* **Brief**:
Having read the listing below, repeat it exactly.

* **Data to examine**:
++++++++++++++++++++

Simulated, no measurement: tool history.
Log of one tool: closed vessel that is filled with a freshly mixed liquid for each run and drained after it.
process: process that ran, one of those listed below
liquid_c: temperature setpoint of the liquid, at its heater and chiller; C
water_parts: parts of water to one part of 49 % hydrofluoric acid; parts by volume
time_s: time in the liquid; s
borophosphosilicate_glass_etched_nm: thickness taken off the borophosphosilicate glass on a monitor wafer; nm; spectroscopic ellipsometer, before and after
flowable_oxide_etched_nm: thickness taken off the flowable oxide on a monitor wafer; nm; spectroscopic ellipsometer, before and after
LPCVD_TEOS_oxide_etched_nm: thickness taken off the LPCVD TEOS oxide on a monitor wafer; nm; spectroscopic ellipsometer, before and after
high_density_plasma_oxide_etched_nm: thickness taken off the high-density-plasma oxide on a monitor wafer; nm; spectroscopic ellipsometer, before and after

++++++++++++++++++++

* **Task output**:
Simulated, no measurement: tool history.
Log of one tool: closed vessel that is filled with a freshly mixed liquid for each run and drained after it.
process: process that ran, one of those listed below
liquid_c: temperature setpoint of the liquid, at its heater and chiller; C
water_parts: parts of water to one part of 49 % hydrofluoric acid; parts by volume
time_s: time in the liquid; s
borophosphosilicate_glass_etched_nm: thickness taken off the borophosphosilicate glass on a monitor wafer; nm; spectroscopic ellipsometer, before and after
flowable_oxide_etched_nm: thickness taken off the flowable oxide on a monitor wafer; nm; spectroscopic ellipsometer, before and after
LPCVD_TEOS_oxide_etched_nm: thickness taken off the LPCVD TEOS oxide on a monitor wafer; nm; spectroscopic ellipsometer, before and after
high_density_plasma_oxide_etched_nm: thickness taken off the high-density-plasma oxide on a monitor wafer; nm; spectroscopic ellipsometer, before and after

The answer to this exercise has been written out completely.